Make a verbatim copy of all the records.

*** Block opens ***

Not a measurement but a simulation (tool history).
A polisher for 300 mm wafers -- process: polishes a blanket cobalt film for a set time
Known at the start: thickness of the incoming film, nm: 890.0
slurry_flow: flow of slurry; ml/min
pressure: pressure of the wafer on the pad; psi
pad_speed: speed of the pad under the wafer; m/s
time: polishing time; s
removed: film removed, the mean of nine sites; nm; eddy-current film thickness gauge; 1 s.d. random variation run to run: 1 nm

*** Block closes ***

» **Solution**:
Not a measurement but a simulation (tool history).
A polisher for 300 mm wafers -- process: polishes a blanket cobalt film for a set time
Known at the start: thickness of the incoming film, nm: 890.0
slurry_flow: flow of slurry; ml/min
pressure: pressure of the wafer on the pad; psi
pad_speed: speed of the pad under the wafer; m/s
time: polishing time; s
removed: film removed, the mean of nine sites; nm; eddy-current film thickness gauge; 1 s.d. random variation run to run: 1 nm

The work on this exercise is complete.